Listed entries —
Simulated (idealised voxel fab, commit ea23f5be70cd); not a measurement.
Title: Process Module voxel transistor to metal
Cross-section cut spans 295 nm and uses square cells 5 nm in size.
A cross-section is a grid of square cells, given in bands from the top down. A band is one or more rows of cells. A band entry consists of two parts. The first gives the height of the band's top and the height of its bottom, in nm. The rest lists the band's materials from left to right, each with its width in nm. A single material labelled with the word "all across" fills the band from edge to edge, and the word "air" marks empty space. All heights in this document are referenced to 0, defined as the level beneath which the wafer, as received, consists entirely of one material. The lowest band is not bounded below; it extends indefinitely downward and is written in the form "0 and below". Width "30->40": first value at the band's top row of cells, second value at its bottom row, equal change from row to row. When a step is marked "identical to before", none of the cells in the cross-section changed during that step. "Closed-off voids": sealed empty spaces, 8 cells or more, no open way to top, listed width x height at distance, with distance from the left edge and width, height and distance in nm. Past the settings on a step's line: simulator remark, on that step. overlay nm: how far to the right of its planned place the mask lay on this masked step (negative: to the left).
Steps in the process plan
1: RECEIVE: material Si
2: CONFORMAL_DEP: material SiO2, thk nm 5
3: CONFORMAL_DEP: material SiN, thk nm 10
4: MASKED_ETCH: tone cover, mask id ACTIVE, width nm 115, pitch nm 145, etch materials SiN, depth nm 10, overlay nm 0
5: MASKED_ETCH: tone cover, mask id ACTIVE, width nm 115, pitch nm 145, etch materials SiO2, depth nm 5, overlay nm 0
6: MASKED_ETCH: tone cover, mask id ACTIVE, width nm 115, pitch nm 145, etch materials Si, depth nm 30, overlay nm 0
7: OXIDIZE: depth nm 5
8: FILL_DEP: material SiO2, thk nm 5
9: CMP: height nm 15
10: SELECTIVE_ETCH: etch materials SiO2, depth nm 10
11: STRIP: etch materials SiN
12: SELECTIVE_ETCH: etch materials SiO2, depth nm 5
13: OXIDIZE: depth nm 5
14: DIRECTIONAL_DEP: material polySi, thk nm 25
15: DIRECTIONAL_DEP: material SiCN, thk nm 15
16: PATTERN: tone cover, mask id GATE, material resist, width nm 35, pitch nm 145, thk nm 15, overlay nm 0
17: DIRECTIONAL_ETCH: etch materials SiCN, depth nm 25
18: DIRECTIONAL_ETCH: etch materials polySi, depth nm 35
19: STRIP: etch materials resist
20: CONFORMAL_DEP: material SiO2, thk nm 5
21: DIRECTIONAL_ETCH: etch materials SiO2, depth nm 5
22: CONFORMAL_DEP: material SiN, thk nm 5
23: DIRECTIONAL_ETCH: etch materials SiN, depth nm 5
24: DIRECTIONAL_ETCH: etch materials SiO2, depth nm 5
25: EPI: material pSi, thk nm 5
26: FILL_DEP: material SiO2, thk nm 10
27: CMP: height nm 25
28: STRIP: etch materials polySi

Work item —
Of all the entries above, output exactly the lines between the one holding "19: STRIP: etch materials resist" and the one holding "27: CMP: height nm 25", inclusive.

Exercise answer —
19: STRIP: etch materials resist
20: CONFORMAL_DEP: material SiO2, thk nm 5
21: DIRECTIONAL_ETCH: etch materials SiO2, depth nm 5
22: CONFORMAL_DEP: material SiN, thk nm 5
23: DIRECTIONAL_ETCH: etch materials SiN, depth nm 5
24: DIRECTIONAL_ETCH: etch materials SiO2, depth nm 5
25: EPI: material pSi, thk nm 5
26: FILL_DEP: material SiO2, thk nm 10
27: CMP: height nm 25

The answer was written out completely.